Assigned task = Please quote exactly the opening lines of the data, from the first line to the one where "A wafer's yield" appears.

Data for review =
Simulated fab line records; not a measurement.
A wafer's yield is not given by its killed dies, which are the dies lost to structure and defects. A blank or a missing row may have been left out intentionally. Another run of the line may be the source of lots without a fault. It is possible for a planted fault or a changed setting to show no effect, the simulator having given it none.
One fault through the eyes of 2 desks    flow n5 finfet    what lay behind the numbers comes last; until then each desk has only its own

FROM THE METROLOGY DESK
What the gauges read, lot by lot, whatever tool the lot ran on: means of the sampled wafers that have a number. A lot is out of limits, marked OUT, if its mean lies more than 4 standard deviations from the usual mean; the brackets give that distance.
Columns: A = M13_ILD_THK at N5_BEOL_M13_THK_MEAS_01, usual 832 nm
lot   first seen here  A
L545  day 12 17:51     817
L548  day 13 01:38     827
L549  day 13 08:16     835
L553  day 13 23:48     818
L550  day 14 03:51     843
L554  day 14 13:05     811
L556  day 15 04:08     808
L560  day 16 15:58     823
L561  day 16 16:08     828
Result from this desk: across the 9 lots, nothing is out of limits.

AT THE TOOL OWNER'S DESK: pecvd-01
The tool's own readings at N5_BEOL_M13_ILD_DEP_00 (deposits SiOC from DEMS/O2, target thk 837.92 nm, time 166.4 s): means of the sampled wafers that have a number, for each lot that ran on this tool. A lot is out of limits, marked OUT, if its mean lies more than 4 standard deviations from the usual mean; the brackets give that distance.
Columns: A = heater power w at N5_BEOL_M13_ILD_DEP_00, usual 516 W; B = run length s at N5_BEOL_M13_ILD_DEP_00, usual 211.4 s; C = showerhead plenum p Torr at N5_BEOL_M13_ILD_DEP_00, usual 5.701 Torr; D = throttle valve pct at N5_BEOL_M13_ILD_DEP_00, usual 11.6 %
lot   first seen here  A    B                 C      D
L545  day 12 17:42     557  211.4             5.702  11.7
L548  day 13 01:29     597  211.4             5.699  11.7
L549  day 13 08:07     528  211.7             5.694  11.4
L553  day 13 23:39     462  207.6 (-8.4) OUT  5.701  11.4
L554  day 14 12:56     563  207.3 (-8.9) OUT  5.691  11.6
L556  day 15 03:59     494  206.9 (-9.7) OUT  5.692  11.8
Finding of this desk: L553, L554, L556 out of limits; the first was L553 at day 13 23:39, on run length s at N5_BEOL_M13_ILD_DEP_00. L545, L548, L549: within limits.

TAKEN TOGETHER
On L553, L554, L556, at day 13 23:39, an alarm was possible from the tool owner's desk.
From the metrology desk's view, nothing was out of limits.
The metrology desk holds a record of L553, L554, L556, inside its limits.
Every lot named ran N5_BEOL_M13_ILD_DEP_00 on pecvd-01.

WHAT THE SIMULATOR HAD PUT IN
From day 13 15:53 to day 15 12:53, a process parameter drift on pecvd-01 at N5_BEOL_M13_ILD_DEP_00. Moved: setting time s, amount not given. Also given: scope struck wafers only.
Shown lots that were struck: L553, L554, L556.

Task solution =
Simulated fab line records; not a measurement.
A wafer's yield is not given by its killed dies, which are the dies lost to structure and defects. A blank or a missing row may have been left out intentionally. Another run of the line may be the source of lots without a fault. It is possible for a planted fault or a changed setting to show no effect, the simulator having given it none.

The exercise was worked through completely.